## Source material
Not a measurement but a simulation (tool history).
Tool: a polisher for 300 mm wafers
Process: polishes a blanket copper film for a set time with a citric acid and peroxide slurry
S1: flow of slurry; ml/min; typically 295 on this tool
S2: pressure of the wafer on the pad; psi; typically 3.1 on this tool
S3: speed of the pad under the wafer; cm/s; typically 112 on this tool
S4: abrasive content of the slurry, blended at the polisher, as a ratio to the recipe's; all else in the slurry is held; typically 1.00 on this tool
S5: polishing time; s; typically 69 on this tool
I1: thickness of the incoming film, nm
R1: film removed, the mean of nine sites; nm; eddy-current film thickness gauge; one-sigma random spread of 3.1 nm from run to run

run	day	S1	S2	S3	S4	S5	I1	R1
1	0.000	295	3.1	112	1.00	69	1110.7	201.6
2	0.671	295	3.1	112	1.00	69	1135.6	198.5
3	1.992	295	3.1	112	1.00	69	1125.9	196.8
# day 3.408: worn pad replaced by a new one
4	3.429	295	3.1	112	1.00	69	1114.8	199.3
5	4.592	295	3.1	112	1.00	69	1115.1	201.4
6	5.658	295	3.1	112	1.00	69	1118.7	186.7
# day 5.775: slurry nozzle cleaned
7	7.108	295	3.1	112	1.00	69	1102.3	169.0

## Brief
Reproduce the material. Keep every word as written.

## Task result
Not a measurement but a simulation (tool history).
Tool: a polisher for 300 mm wafers
Process: polishes a blanket copper film for a set time with a citric acid and peroxide slurry
S1: flow of slurry; ml/min; typically 295 on this tool
S2: pressure of the wafer on the pad; psi; typically 3.1 on this tool
S3: speed of the pad under the wafer; cm/s; typically 112 on this tool
S4: abrasive content of the slurry, blended at the polisher, as a ratio to the recipe's; all else in the slurry is held; typically 1.00 on this tool
S5: polishing time; s; typically 69 on this tool
I1: thickness of the incoming film, nm
R1: film removed, the mean of nine sites; nm; eddy-current film thickness gauge; one-sigma random spread of 3.1 nm from run to run

run	day	S1	S2	S3	S4	S5	I1	R1
1	0.000	295	3.1	112	1.00	69	1110.7	201.6
2	0.671	295	3.1	112	1.00	69	1135.6	198.5
3	1.992	295	3.1	112	1.00	69	1125.9	196.8
# day 3.408: worn pad replaced by a new one
4	3.429	295	3.1	112	1.00	69	1114.8	199.3
5	4.592	295	3.1	112	1.00	69	1115.1	201.4
6	5.658	295	3.1	112	1.00	69	1118.7	186.7
# day 5.775: slurry nozzle cleaned
7	7.108	295	3.1	112	1.00	69	1102.3	169.0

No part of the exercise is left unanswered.